◆ **Data section**
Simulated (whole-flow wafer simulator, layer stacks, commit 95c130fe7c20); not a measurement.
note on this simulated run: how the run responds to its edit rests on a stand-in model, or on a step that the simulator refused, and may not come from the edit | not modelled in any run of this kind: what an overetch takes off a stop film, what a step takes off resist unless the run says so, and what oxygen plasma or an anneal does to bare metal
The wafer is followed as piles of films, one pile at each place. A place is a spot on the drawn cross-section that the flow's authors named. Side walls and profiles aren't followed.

◆ **Assignment**
Repeat the data in full, keeping each word exactly as it is.

◆ **Written reply**
Simulated (whole-flow wafer simulator, layer stacks, commit 95c130fe7c20); not a measurement.
note on this simulated run: how the run responds to its edit rests on a stand-in model, or on a step that the simulator refused, and may not come from the edit | not modelled in any run of this kind: what an overetch takes off a stop film, what a step takes off resist unless the run says so, and what oxygen plasma or an anneal does to bare metal
The wafer is followed as piles of films, one pile at each place. A place is a spot on the drawn cross-section that the flow's authors named. Side walls and profiles aren't followed.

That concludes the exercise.